- Recorded information
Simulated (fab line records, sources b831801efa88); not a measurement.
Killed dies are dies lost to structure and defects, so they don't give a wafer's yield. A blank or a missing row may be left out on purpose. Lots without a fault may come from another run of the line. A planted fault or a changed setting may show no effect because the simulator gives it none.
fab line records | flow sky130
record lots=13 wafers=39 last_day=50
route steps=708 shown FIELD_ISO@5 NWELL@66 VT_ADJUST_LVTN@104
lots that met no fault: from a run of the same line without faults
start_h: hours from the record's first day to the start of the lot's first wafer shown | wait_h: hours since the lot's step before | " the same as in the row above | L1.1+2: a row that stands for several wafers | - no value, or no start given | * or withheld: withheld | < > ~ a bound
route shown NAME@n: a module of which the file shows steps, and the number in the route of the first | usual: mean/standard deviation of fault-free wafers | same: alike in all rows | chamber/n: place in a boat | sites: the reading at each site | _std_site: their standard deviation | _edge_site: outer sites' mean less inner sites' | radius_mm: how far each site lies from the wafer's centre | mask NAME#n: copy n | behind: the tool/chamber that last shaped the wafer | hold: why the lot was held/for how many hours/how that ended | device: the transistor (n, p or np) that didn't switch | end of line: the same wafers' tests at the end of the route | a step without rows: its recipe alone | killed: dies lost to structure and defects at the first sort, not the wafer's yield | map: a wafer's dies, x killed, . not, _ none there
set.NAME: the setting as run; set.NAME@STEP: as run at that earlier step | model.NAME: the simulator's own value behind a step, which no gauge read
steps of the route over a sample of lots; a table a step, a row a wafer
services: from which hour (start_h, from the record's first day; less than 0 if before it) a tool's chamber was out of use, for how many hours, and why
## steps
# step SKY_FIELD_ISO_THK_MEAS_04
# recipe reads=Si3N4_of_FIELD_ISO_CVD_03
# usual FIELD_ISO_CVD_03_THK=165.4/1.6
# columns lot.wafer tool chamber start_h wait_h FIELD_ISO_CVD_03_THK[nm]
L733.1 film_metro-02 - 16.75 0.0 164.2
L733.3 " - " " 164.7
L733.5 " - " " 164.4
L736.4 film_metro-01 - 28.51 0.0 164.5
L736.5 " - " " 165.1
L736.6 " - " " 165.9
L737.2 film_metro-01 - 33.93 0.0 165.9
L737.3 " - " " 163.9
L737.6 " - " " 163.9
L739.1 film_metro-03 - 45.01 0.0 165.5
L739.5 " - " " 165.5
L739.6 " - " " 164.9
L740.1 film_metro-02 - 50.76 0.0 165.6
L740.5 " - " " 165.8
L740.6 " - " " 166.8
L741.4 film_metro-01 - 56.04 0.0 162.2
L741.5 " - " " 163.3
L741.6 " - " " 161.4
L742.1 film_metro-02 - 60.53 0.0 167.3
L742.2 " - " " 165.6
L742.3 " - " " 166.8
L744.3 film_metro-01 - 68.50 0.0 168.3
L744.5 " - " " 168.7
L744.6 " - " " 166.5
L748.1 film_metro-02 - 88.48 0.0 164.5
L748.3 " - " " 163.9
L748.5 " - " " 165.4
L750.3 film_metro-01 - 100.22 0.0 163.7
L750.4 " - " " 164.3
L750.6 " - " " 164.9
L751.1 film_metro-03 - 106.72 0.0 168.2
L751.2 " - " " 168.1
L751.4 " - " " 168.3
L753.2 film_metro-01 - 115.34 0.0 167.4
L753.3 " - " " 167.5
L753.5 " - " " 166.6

- Work instruction
Take the lines above from the one containing "fab line records | flow sky130" to the one containing "# columns lot.wafer" and retype them exactly, both ends included, with nothing added.

- Solution
fab line records | flow sky130
record lots=13 wafers=39 last_day=50
route steps=708 shown FIELD_ISO@5 NWELL@66 VT_ADJUST_LVTN@104
lots that met no fault: from a run of the same line without faults
start_h: hours from the record's first day to the start of the lot's first wafer shown | wait_h: hours since the lot's step before | " the same as in the row above | L1.1+2: a row that stands for several wafers | - no value, or no start given | * or withheld: withheld | < > ~ a bound
route shown NAME@n: a module of which the file shows steps, and the number in the route of the first | usual: mean/standard deviation of fault-free wafers | same: alike in all rows | chamber/n: place in a boat | sites: the reading at each site | _std_site: their standard deviation | _edge_site: outer sites' mean less inner sites' | radius_mm: how far each site lies from the wafer's centre | mask NAME#n: copy n | behind: the tool/chamber that last shaped the wafer | hold: why the lot was held/for how many hours/how that ended | device: the transistor (n, p or np) that didn't switch | end of line: the same wafers' tests at the end of the route | a step without rows: its recipe alone | killed: dies lost to structure and defects at the first sort, not the wafer's yield | map: a wafer's dies, x killed, . not, _ none there
set.NAME: the setting as run; set.NAME@STEP: as run at that earlier step | model.NAME: the simulator's own value behind a step, which no gauge read
steps of the route over a sample of lots; a table a step, a row a wafer
services: from which hour (start_h, from the record's first day; less than 0 if before it) a tool's chamber was out of use, for how many hours, and why
## steps
# step SKY_FIELD_ISO_THK_MEAS_04
# recipe reads=Si3N4_of_FIELD_ISO_CVD_03
# usual FIELD_ISO_CVD_03_THK=165.4/1.6
# columns lot.wafer tool chamber start_h wait_h FIELD_ISO_CVD_03_THK[nm]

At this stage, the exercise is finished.